» **Data for analysis**:
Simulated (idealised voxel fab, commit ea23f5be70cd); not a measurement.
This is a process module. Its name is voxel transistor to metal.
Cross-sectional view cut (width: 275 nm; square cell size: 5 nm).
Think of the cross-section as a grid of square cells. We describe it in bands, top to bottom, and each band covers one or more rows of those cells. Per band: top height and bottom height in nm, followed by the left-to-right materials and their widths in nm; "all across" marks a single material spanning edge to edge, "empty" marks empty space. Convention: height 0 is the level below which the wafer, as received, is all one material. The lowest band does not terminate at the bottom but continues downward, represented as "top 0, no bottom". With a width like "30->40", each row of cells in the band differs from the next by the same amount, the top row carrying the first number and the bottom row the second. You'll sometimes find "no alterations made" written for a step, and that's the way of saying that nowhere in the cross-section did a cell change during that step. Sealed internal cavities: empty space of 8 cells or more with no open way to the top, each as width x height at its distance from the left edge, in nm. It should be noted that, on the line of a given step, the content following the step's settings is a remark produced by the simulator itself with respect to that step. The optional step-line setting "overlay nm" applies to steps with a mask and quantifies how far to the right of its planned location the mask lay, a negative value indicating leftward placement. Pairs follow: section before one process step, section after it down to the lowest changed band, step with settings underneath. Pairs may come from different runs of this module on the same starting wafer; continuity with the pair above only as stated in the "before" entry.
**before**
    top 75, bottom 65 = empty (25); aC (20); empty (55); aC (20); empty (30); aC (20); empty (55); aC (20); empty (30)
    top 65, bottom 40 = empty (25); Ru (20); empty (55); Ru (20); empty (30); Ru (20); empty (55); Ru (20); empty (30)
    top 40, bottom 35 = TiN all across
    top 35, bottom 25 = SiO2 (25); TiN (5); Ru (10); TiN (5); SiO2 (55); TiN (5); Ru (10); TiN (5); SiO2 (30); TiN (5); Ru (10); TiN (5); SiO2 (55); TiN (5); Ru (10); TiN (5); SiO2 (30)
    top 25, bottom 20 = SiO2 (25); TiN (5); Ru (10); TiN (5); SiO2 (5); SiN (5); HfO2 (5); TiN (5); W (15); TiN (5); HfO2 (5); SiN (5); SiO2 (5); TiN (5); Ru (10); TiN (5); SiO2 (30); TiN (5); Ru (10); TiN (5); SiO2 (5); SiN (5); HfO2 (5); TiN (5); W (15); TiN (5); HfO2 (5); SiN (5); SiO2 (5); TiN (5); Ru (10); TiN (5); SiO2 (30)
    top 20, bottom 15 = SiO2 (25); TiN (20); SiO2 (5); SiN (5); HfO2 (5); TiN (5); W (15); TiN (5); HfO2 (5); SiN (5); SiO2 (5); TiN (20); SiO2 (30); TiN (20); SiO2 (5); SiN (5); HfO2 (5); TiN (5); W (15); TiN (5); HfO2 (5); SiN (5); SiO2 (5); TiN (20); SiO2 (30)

» **Work item**:
Write down again, exactly as given, only the lines above that fall from the line with "top 35, bottom" to the line with "top 25, bottom", inclusive.

» **Your solution**:
    top 35, bottom 25 = SiO2 (25); TiN (5); Ru (10); TiN (5); SiO2 (55); TiN (5); Ru (10); TiN (5); SiO2 (30); TiN (5); Ru (10); TiN (5); SiO2 (55); TiN (5); Ru (10); TiN (5); SiO2 (30)
    top 25, bottom 20 = SiO2 (25); TiN (5); Ru (10); TiN (5); SiO2 (5); SiN (5); HfO2 (5); TiN (5); W (15); TiN (5); HfO2 (5); SiN (5); SiO2 (5); TiN (5); Ru (10); TiN (5); SiO2 (30); TiN (5); Ru (10); TiN (5); SiO2 (5); SiN (5); HfO2 (5); TiN (5); W (15); TiN (5); HfO2 (5); SiN (5); SiO2 (5); TiN (5); Ru (10); TiN (5); SiO2 (30)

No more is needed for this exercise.